*** Dataset content Section Begins ***

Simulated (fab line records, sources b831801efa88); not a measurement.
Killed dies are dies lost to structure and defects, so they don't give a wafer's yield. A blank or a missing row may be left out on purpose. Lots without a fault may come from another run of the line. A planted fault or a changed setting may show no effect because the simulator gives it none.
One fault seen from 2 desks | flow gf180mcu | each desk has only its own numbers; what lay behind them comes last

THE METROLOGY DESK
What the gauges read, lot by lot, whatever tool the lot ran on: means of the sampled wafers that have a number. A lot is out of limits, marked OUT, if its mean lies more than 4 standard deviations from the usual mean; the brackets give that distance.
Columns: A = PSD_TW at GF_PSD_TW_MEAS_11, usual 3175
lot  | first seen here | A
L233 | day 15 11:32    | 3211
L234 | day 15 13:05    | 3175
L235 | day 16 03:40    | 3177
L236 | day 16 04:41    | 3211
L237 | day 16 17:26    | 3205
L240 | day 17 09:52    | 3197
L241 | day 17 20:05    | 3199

*** Dataset content Section Ends ***

▶ [Work task] Look above for the line with "What the gauges" and the line with "L240 | day 17". Retype those two lines and every line between them exactly, adding nothing.

▶ [Answer section]
What the gauges read, lot by lot, whatever tool the lot ran on: means of the sampled wafers that have a number. A lot is out of limits, marked OUT, if its mean lies more than 4 standard deviations from the usual mean; the brackets give that distance.
Columns: A = PSD_TW at GF_PSD_TW_MEAS_11, usual 3175
lot  | first seen here | A
L233 | day 15 11:32    | 3211
L234 | day 15 13:05    | 3175
L235 | day 16 03:40    | 3177
L236 | day 16 04:41    | 3211
L237 | day 16 17:26    | 3205
L240 | day 17 09:52    | 3197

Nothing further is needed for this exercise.